(THE DATA):
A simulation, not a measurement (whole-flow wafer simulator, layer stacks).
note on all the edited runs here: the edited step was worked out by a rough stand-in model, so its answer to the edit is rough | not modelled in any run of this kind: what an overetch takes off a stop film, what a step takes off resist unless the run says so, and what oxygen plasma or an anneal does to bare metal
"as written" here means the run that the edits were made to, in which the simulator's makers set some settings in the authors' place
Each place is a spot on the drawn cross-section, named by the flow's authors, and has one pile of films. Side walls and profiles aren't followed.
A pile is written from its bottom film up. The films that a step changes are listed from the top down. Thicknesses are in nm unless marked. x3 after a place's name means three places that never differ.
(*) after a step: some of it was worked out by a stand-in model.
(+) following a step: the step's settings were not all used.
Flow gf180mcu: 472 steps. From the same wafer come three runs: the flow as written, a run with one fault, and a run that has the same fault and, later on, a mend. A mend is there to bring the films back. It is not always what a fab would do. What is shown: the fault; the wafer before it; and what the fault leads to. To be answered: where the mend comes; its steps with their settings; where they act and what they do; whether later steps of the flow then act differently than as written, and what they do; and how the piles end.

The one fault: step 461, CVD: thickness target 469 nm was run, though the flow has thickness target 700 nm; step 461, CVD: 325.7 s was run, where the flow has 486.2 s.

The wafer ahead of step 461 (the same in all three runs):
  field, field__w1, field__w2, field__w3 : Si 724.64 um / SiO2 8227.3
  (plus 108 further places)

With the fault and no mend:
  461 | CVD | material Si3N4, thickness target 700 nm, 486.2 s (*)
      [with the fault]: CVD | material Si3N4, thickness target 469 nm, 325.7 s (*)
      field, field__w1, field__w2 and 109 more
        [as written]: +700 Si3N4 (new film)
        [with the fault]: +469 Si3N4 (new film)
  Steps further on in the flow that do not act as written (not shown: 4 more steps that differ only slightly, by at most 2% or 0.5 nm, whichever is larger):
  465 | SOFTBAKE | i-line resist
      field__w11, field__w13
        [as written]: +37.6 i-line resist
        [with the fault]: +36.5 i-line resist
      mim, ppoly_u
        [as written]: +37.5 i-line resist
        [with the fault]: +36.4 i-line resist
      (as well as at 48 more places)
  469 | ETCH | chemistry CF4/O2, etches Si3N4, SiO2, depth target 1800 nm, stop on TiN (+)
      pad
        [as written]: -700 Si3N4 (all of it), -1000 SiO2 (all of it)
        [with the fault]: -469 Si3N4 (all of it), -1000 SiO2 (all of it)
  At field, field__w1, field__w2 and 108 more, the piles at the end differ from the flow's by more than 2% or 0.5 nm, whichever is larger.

(ASSIGNED TASK):
From the opening line of the data above, please print each line as written up to and including the line that contains "Each place is", and nothing more.

(RESPONSE AREA):
A simulation, not a measurement (whole-flow wafer simulator, layer stacks).
note on all the edited runs here: the edited step was worked out by a rough stand-in model, so its answer to the edit is rough | not modelled in any run of this kind: what an overetch takes off a stop film, what a step takes off resist unless the run says so, and what oxygen plasma or an anneal does to bare metal
"as written" here means the run that the edits were made to, in which the simulator's makers set some settings in the authors' place
Each place is a spot on the drawn cross-section, named by the flow's authors, and has one pile of films. Side walls and profiles aren't followed.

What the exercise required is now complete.